====================

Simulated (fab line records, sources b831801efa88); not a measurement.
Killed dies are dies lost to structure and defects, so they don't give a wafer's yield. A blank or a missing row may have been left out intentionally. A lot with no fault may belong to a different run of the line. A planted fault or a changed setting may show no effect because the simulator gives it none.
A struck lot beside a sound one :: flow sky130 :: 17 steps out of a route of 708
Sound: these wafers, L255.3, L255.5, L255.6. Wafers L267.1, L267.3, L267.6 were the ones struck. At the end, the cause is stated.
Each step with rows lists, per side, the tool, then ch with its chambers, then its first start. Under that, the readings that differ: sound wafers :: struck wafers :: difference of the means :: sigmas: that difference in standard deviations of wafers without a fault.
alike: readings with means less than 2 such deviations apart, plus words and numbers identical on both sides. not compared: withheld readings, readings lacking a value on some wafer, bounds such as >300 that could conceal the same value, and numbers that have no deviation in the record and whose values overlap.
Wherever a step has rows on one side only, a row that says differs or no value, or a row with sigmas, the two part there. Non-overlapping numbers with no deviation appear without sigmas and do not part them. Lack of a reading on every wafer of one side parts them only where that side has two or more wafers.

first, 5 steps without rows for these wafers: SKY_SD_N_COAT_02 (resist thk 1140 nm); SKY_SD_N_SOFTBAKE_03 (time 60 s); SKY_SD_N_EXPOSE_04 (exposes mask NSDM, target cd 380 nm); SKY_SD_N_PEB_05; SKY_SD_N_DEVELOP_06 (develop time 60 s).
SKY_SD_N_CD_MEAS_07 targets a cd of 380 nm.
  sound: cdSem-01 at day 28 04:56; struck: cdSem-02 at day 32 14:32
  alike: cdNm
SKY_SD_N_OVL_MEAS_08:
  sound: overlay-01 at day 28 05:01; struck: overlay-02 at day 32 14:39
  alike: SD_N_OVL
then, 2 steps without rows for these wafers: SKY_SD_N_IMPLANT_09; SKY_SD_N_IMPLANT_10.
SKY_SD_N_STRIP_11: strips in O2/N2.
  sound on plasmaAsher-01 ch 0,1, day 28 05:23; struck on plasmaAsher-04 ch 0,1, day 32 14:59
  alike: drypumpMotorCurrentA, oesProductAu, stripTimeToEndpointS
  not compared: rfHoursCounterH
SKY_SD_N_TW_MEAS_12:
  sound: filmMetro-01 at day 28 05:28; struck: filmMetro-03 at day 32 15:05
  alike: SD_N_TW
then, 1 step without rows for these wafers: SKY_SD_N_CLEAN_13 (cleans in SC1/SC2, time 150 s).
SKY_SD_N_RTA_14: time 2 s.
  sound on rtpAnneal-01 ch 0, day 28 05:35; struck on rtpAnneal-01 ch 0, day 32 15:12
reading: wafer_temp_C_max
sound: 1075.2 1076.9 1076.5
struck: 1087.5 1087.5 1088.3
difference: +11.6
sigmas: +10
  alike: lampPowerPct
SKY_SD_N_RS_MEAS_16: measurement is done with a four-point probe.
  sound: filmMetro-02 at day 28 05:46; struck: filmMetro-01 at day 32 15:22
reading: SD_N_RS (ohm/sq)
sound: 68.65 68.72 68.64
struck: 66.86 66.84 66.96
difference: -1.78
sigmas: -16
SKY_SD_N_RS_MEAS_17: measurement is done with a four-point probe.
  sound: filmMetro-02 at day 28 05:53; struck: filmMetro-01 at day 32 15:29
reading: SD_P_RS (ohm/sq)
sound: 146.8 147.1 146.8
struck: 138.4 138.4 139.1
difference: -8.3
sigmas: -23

====================

*Work order:* Go to the line in the material above that contains "alike: drypumpMotorCurrentA, oesProductAu, stripTimeToEndpointS" and copy exactly from there through the line that contains "SKY_SD_N_RTA_14: time 2 s.", stopping after it.

*Result:*
  alike: drypumpMotorCurrentA, oesProductAu, stripTimeToEndpointS
  not compared: rfHoursCounterH
SKY_SD_N_TW_MEAS_12:
  sound: filmMetro-01 at day 28 05:28; struck: filmMetro-03 at day 32 15:05
  alike: SD_N_TW
then, 1 step without rows for these wafers: SKY_SD_N_CLEAN_13 (cleans in SC1/SC2, time 150 s).
SKY_SD_N_RTA_14: time 2 s.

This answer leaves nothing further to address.